===== Listed records

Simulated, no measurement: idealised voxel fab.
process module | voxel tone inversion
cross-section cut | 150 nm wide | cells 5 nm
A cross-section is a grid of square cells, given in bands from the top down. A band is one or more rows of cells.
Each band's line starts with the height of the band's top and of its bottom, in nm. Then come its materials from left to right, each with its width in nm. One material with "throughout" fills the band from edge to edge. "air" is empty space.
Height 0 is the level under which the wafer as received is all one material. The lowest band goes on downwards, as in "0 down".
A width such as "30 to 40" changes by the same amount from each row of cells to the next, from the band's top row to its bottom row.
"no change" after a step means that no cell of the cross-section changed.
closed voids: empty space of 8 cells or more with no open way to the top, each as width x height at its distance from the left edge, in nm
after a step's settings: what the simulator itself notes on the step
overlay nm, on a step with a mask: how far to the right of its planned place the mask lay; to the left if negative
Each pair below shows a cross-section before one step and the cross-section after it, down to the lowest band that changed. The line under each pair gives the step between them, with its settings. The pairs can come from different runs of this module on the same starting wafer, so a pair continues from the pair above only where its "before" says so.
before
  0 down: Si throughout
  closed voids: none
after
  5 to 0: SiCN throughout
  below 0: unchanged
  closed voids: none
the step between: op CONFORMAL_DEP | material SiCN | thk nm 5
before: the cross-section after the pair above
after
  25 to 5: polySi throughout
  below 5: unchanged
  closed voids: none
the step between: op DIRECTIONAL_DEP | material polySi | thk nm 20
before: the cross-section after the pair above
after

==========

Activity =>
Repeat the data in full. Alter nothing.

Reply =>
Simulated, no measurement: idealised voxel fab.
process module | voxel tone inversion
cross-section cut | 150 nm wide | cells 5 nm
A cross-section is a grid of square cells, given in bands from the top down. A band is one or more rows of cells.
Each band's line starts with the height of the band's top and of its bottom, in nm. Then come its materials from left to right, each with its width in nm. One material with "throughout" fills the band from edge to edge. "air" is empty space.
Height 0 is the level under which the wafer as received is all one material. The lowest band goes on downwards, as in "0 down".
A width such as "30 to 40" changes by the same amount from each row of cells to the next, from the band's top row to its bottom row.
"no change" after a step means that no cell of the cross-section changed.
closed voids: empty space of 8 cells or more with no open way to the top, each as width x height at its distance from the left edge, in nm
after a step's settings: what the simulator itself notes on the step
overlay nm, on a step with a mask: how far to the right of its planned place the mask lay; to the left if negative
Each pair below shows a cross-section before one step and the cross-section after it, down to the lowest band that changed. The line under each pair gives the step between them, with its settings. The pairs can come from different runs of this module on the same starting wafer, so a pair continues from the pair above only where its "before" says so.
before
  0 down: Si throughout
  closed voids: none
after
  5 to 0: SiCN throughout
  below 0: unchanged
  closed voids: none
the step between: op CONFORMAL_DEP | material SiCN | thk nm 5
before: the cross-section after the pair above
after
  25 to 5: polySi throughout
  below 5: unchanged
  closed voids: none
the step between: op DIRECTIONAL_DEP | material polySi | thk nm 20
before: the cross-section after the pair above
after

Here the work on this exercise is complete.